:: Requirement ::
Of the lines listed below, return exactly those that run from the line containing "A: raised bodies" through the line containing "DDDDDUUUUDDDDDDU", both included.

━━━
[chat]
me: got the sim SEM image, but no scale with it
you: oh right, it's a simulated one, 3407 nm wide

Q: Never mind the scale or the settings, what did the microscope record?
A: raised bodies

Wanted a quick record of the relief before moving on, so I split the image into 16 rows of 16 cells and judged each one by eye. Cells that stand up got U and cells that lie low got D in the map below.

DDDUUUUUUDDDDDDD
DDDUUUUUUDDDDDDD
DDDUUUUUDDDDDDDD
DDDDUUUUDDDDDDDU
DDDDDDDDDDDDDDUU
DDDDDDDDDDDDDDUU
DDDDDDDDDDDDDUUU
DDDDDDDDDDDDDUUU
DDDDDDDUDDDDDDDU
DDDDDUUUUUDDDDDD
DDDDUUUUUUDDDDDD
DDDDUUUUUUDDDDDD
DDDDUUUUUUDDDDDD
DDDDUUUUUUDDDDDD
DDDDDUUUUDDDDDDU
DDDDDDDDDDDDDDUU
━━━

:: Your response ::
A: raised bodies

Wanted a quick record of the relief before moving on, so I split the image into 16 rows of 16 cells and judged each one by eye. Cells that stand up got U and cells that lie low got D in the map below.

DDDUUUUUUDDDDDDD
DDDUUUUUUDDDDDDD
DDDUUUUUDDDDDDDD
DDDDUUUUDDDDDDDU
DDDDDDDDDDDDDDUU
DDDDDDDDDDDDDDUU
DDDDDDDDDDDDDUUU
DDDDDDDDDDDDDUUU
DDDDDDDUDDDDDDDU
DDDDDUUUUUDDDDDD
DDDDUUUUUUDDDDDD
DDDDUUUUUUDDDDDD
DDDDUUUUUUDDDDDD
DDDDUUUUUUDDDDDD
DDDDDUUUUDDDDDDU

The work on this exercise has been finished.